Exercise → Starting with the first line and ending with the line that holds "alike: readings whose", repeat the material exactly.

========================================================================
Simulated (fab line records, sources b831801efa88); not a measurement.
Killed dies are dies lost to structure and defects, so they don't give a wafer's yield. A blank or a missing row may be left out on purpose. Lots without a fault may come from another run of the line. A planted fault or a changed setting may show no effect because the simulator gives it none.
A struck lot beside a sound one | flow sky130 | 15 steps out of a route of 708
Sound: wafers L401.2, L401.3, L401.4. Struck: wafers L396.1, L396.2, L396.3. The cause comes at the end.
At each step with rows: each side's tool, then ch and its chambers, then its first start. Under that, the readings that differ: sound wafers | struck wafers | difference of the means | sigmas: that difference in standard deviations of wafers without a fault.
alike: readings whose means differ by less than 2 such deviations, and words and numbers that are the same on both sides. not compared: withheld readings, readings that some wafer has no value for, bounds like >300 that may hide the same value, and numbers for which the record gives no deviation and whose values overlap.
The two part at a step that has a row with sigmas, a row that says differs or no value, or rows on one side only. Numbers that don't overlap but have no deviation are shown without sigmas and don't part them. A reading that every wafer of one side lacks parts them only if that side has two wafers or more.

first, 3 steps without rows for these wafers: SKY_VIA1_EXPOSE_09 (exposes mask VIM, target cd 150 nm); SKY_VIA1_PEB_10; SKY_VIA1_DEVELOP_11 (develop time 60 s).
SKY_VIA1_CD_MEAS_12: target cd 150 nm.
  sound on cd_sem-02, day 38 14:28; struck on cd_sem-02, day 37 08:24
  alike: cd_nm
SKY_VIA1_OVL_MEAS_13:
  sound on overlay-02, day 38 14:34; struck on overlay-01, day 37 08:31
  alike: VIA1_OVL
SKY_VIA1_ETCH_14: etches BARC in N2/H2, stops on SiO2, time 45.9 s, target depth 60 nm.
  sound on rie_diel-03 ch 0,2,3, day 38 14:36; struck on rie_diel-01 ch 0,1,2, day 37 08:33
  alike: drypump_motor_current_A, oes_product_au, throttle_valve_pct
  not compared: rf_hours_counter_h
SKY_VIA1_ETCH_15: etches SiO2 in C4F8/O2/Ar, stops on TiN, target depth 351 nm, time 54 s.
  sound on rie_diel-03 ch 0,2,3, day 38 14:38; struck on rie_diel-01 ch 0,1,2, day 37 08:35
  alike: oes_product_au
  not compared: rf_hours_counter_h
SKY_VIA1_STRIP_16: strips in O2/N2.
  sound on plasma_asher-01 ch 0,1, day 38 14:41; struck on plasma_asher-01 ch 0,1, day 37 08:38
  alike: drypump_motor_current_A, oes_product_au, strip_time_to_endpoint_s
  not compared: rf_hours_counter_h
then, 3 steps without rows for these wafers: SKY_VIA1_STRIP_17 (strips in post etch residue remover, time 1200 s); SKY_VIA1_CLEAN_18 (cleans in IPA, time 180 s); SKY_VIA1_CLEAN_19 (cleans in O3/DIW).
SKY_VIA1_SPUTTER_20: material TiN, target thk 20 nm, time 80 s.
========================================================================

Your solution →
Simulated (fab line records, sources b831801efa88); not a measurement.
Killed dies are dies lost to structure and defects, so they don't give a wafer's yield. A blank or a missing row may be left out on purpose. Lots without a fault may come from another run of the line. A planted fault or a changed setting may show no effect because the simulator gives it none.
A struck lot beside a sound one | flow sky130 | 15 steps out of a route of 708
Sound: wafers L401.2, L401.3, L401.4. Struck: wafers L396.1, L396.2, L396.3. The cause comes at the end.
At each step with rows: each side's tool, then ch and its chambers, then its first start. Under that, the readings that differ: sound wafers | struck wafers | difference of the means | sigmas: that difference in standard deviations of wafers without a fault.
alike: readings whose means differ by less than 2 such deviations, and words and numbers that are the same on both sides. not compared: withheld readings, readings that some wafer has no value for, bounds like >300 that may hide the same value, and numbers for which the record gives no deviation and whose values overlap.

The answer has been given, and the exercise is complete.